*Work instruction*: Provide the material again, with every line intact and exact.

*Data listing*:
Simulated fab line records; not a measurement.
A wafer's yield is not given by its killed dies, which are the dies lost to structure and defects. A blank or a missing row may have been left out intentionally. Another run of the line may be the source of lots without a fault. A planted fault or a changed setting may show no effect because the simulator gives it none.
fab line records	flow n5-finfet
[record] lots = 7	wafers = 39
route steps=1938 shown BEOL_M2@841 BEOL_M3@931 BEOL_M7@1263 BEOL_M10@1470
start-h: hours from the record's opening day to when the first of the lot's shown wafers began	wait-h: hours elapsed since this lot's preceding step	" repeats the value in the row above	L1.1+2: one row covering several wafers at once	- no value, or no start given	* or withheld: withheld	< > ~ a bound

*Result*:
Simulated fab line records; not a measurement.
A wafer's yield is not given by its killed dies, which are the dies lost to structure and defects. A blank or a missing row may have been left out intentionally. Another run of the line may be the source of lots without a fault. A planted fault or a changed setting may show no effect because the simulator gives it none.
fab line records	flow n5-finfet
[record] lots = 7	wafers = 39
route steps=1938 shown BEOL_M2@841 BEOL_M3@931 BEOL_M7@1263 BEOL_M10@1470
start-h: hours from the record's opening day to when the first of the lot's shown wafers began	wait-h: hours elapsed since this lot's preceding step	" repeats the value in the row above	L1.1+2: one row covering several wafers at once	- no value, or no start given	* or withheld: withheld	< > ~ a bound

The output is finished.